· · ·
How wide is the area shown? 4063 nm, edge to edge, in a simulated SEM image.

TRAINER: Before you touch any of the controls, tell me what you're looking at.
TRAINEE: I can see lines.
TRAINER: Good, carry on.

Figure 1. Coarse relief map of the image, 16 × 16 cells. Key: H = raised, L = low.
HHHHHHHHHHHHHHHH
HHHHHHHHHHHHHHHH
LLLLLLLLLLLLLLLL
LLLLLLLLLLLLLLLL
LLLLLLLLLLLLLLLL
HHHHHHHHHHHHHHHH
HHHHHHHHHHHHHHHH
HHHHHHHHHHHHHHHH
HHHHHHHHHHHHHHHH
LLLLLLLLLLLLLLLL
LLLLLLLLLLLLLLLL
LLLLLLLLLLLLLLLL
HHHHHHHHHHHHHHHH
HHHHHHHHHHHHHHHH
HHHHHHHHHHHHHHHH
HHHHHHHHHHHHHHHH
· · ·

— ASSIGNMENT —
Each line of the material must be copied exactly.

— TASK RESPONSE —
How wide is the area shown? 4063 nm, edge to edge, in a simulated SEM image.

TRAINER: Before you touch any of the controls, tell me what you're looking at.
TRAINEE: I can see lines.
TRAINER: Good, carry on.

Figure 1. Coarse relief map of the image, 16 × 16 cells. Key: H = raised, L = low.
HHHHHHHHHHHHHHHH
HHHHHHHHHHHHHHHH
LLLLLLLLLLLLLLLL
LLLLLLLLLLLLLLLL
LLLLLLLLLLLLLLLL
HHHHHHHHHHHHHHHH
HHHHHHHHHHHHHHHH
HHHHHHHHHHHHHHHH
HHHHHHHHHHHHHHHH
LLLLLLLLLLLLLLLL
LLLLLLLLLLLLLLLL
LLLLLLLLLLLLLLLL
HHHHHHHHHHHHHHHH
HHHHHHHHHHHHHHHH
HHHHHHHHHHHHHHHH
HHHHHHHHHHHHHHHH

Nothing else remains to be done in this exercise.